#### Dataset content
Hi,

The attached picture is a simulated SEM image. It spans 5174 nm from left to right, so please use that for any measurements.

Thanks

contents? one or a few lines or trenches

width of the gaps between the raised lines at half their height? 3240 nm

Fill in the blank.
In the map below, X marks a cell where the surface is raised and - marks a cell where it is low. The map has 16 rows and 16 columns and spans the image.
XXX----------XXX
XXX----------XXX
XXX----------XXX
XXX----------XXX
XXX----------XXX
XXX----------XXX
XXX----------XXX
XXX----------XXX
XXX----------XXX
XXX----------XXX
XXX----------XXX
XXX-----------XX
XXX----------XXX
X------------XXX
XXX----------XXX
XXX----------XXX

#### Work order
Give back, exactly as written, the stretch from the line with "width of the" through the line with "In the map below, X", and no other lines from the records above.

#### Written answer
width of the gaps between the raised lines at half their height? 3240 nm

Fill in the blank.
In the map below, X marks a cell where the surface is raised and - marks a cell where it is low. The map has 16 rows and 16 columns and spans the image.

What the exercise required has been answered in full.